- [REQUIREMENT]:
Working from the top of the records below, reproduce each line exactly, ending once you have written the line containing "DDDDDUUUUUDDDDDDUUUUDDDDDDDDDDDD".

- [DATA TO EXAMINE]:
○ ○ ○

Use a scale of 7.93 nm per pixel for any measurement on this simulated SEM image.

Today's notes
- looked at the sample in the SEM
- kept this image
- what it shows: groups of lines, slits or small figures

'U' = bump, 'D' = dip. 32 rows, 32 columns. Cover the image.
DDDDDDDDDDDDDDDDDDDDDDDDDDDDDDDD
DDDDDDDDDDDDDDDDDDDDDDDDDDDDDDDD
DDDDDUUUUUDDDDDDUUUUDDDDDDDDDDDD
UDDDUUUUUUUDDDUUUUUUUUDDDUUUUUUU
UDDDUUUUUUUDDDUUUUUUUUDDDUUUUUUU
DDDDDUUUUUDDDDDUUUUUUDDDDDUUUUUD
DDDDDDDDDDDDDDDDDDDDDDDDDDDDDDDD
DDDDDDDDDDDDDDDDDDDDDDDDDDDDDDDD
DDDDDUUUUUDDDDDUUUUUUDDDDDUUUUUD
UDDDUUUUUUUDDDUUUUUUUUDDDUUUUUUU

○ ○ ○

- [ANSWER SPACE]:
Use a scale of 7.93 nm per pixel for any measurement on this simulated SEM image.

Today's notes
- looked at the sample in the SEM
- kept this image
- what it shows: groups of lines, slits or small figures

'U' = bump, 'D' = dip. 32 rows, 32 columns. Cover the image.
DDDDDDDDDDDDDDDDDDDDDDDDDDDDDDDD
DDDDDDDDDDDDDDDDDDDDDDDDDDDDDDDD
DDDDDUUUUUDDDDDDUUUUDDDDDDDDDDDD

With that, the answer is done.